________________

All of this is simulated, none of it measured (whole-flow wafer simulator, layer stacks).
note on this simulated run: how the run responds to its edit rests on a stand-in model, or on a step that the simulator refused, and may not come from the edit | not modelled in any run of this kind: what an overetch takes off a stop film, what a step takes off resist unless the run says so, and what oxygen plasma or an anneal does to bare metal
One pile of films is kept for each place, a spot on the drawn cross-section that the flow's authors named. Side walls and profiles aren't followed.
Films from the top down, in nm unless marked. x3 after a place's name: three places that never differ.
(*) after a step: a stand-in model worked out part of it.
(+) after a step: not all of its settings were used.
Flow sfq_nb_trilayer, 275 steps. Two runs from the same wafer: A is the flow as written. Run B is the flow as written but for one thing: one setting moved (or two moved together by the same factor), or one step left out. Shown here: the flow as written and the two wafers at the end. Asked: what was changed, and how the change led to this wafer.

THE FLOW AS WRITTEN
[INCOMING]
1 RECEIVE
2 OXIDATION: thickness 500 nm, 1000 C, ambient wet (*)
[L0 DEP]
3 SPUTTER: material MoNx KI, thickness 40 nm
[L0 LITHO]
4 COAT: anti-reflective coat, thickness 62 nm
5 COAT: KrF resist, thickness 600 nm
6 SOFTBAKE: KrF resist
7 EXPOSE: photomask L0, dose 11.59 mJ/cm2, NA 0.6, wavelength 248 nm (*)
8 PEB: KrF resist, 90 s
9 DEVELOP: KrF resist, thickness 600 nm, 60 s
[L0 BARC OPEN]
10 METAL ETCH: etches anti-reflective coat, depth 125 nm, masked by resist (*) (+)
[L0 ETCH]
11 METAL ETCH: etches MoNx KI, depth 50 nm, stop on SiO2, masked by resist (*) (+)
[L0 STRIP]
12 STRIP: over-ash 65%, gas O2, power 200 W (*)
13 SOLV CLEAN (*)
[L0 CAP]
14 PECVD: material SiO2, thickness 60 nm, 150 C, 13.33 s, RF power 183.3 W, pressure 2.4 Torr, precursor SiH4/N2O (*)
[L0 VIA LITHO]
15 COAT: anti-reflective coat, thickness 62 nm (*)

________________

### Work request:
Up to and including the line that contains "4 COAT: anti-reflective coat, thickness 62 nm", output the records above exactly, beginning with their first line.

### Written answer:
All of this is simulated, none of it measured (whole-flow wafer simulator, layer stacks).
note on this simulated run: how the run responds to its edit rests on a stand-in model, or on a step that the simulator refused, and may not come from the edit | not modelled in any run of this kind: what an overetch takes off a stop film, what a step takes off resist unless the run says so, and what oxygen plasma or an anneal does to bare metal
One pile of films is kept for each place, a spot on the drawn cross-section that the flow's authors named. Side walls and profiles aren't followed.
Films from the top down, in nm unless marked. x3 after a place's name: three places that never differ.
(*) after a step: a stand-in model worked out part of it.
(+) after a step: not all of its settings were used.
Flow sfq_nb_trilayer, 275 steps. Two runs from the same wafer: A is the flow as written. Run B is the flow as written but for one thing: one setting moved (or two moved together by the same factor), or one step left out. Shown here: the flow as written and the two wafers at the end. Asked: what was changed, and how the change led to this wafer.

THE FLOW AS WRITTEN
[INCOMING]
1 RECEIVE
2 OXIDATION: thickness 500 nm, 1000 C, ambient wet (*)
[L0 DEP]
3 SPUTTER: material MoNx KI, thickness 40 nm
[L0 LITHO]
4 COAT: anti-reflective coat, thickness 62 nm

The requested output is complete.